====== Given entries

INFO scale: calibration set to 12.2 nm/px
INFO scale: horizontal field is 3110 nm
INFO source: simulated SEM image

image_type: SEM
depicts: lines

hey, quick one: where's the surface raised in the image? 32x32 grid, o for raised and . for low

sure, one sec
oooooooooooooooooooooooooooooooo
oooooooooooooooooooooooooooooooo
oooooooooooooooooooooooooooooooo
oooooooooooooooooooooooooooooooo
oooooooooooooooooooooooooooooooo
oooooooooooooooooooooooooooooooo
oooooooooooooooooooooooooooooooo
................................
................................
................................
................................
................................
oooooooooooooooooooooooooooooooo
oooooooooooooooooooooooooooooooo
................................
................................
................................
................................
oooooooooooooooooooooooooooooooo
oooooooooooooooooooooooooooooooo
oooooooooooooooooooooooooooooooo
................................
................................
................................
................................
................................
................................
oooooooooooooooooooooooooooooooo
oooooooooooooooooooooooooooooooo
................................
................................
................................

============

- **Required action**: In the listing above, please copy exactly the lines from the first through the one that contains "sure, one sec", and no others.

- **Task output**:
INFO scale: calibration set to 12.2 nm/px
INFO scale: horizontal field is 3110 nm
INFO source: simulated SEM image

image_type: SEM
depicts: lines

hey, quick one: where's the surface raised in the image? 32x32 grid, o for raised and . for low

sure, one sec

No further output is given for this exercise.